-- -- --

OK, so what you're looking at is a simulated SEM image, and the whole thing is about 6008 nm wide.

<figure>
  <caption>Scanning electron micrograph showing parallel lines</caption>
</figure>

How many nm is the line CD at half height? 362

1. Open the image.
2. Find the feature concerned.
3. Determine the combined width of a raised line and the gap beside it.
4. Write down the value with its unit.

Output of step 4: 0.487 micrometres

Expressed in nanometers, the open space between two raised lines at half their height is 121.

-- -- --

# BRIEF
Without omission, retype the full listing shown above.

# WRITTEN SOLUTION
OK, so what you're looking at is a simulated SEM image, and the whole thing is about 6008 nm wide.

<figure>
  <caption>Scanning electron micrograph showing parallel lines</caption>
</figure>

How many nm is the line CD at half height? 362

1. Open the image.
2. Find the feature concerned.
3. Determine the combined width of a raised line and the gap beside it.
4. Write down the value with its unit.

Output of step 4: 0.487 micrometres

Expressed in nanometers, the open space between two raised lines at half their height is 121.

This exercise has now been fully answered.